Raw data |
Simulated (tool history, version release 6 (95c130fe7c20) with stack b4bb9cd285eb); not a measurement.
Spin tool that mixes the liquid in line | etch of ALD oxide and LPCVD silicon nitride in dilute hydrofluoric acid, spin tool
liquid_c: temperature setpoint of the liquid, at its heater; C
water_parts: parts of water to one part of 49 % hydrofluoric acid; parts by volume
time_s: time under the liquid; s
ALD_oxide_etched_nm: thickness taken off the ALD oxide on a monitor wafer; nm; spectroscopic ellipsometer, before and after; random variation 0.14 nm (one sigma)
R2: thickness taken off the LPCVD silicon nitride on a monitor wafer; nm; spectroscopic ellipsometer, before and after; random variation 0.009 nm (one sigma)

Activity | Exactly as written above, set down the whole listing again.

Answer section |
Simulated (tool history, version release 6 (95c130fe7c20) with stack b4bb9cd285eb); not a measurement.
Spin tool that mixes the liquid in line | etch of ALD oxide and LPCVD silicon nitride in dilute hydrofluoric acid, spin tool
liquid_c: temperature setpoint of the liquid, at its heater; C
water_parts: parts of water to one part of 49 % hydrofluoric acid; parts by volume
time_s: time under the liquid; s
ALD_oxide_etched_nm: thickness taken off the ALD oxide on a monitor wafer; nm; spectroscopic ellipsometer, before and after; random variation 0.14 nm (one sigma)
R2: thickness taken off the LPCVD silicon nitride on a monitor wafer; nm; spectroscopic ellipsometer, before and after; random variation 0.009 nm (one sigma)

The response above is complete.